▸ **Source information**:
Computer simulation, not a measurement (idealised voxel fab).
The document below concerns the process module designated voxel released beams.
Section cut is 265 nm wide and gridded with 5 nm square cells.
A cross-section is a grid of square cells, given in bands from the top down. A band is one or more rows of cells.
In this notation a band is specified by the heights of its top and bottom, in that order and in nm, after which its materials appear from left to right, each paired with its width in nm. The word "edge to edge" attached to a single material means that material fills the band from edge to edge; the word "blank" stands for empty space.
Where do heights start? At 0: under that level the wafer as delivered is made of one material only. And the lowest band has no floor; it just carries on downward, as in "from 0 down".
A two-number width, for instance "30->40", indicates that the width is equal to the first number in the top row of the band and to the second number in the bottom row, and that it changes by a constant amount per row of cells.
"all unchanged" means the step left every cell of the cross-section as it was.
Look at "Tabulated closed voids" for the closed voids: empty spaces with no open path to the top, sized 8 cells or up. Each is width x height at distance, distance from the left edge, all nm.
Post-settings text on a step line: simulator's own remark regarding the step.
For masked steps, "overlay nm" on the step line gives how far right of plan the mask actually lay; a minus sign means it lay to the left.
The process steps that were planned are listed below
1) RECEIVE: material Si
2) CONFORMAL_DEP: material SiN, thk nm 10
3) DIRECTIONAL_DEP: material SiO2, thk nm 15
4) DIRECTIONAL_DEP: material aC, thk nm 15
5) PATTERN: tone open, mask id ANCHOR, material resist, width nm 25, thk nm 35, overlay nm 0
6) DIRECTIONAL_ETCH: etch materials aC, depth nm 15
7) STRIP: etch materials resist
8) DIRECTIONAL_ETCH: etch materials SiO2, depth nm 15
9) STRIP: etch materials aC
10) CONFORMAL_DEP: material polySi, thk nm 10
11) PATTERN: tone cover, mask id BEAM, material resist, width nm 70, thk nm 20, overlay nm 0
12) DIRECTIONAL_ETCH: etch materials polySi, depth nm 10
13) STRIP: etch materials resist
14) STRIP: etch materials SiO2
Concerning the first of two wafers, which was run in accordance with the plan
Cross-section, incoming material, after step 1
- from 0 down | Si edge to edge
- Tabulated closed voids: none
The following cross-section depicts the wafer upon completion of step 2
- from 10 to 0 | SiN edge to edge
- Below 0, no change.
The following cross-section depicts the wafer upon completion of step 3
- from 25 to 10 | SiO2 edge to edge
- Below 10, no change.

▸ **Required action**:
Precisely reproduce the lines of the entries, beginning at the first and ending at the one containing "A two-number width, for". Add nothing.

▸ **Exercise output**:
Computer simulation, not a measurement (idealised voxel fab).
The document below concerns the process module designated voxel released beams.
Section cut is 265 nm wide and gridded with 5 nm square cells.
A cross-section is a grid of square cells, given in bands from the top down. A band is one or more rows of cells.
In this notation a band is specified by the heights of its top and bottom, in that order and in nm, after which its materials appear from left to right, each paired with its width in nm. The word "edge to edge" attached to a single material means that material fills the band from edge to edge; the word "blank" stands for empty space.
Where do heights start? At 0: under that level the wafer as delivered is made of one material only. And the lowest band has no floor; it just carries on downward, as in "from 0 down".
A two-number width, for instance "30->40", indicates that the width is equal to the first number in the top row of the band and to the second number in the bottom row, and that it changes by a constant amount per row of cells.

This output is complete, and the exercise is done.